■ Source data
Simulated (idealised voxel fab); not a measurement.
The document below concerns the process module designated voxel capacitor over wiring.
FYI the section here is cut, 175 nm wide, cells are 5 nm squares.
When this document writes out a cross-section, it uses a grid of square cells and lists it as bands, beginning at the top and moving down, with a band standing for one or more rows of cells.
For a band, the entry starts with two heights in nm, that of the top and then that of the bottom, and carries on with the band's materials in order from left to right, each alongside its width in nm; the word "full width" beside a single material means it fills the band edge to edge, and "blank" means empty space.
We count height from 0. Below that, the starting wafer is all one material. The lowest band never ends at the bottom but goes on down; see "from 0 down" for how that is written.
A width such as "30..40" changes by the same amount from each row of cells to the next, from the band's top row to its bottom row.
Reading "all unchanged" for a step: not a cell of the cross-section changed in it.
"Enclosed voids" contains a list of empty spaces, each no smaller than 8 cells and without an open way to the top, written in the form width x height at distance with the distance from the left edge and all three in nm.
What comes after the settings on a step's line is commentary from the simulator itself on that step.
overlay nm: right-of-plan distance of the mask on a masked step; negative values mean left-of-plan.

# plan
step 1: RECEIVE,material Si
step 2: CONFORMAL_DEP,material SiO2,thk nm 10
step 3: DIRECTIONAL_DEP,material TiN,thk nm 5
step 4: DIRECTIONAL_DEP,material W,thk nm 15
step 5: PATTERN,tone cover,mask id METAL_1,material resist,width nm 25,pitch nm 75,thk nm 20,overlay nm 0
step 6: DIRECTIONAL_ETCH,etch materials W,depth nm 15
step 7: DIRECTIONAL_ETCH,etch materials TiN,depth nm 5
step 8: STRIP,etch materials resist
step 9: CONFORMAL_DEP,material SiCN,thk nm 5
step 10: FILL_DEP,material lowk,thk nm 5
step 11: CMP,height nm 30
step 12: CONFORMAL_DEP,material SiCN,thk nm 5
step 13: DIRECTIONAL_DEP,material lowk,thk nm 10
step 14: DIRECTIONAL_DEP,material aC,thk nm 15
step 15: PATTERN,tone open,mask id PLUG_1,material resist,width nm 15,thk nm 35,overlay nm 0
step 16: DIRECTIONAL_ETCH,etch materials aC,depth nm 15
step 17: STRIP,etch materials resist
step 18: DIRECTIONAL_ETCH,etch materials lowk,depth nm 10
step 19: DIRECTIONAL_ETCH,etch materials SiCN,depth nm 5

■ Work task
Each line in the entries above, starting at the line with "step 10: FILL_DEP,material lowk,thk nm 5" and ending at the line with "step 18: DIRECTIONAL_ETCH,etch", is to be printed exactly, and only those lines.

■ Exercise response
step 10: FILL_DEP,material lowk,thk nm 5
step 11: CMP,height nm 30
step 12: CONFORMAL_DEP,material SiCN,thk nm 5
step 13: DIRECTIONAL_DEP,material lowk,thk nm 10
step 14: DIRECTIONAL_DEP,material aC,thk nm 15
step 15: PATTERN,tone open,mask id PLUG_1,material resist,width nm 15,thk nm 35,overlay nm 0
step 16: DIRECTIONAL_ETCH,etch materials aC,depth nm 15
step 17: STRIP,etch materials resist
step 18: DIRECTIONAL_ETCH,etch materials lowk,depth nm 10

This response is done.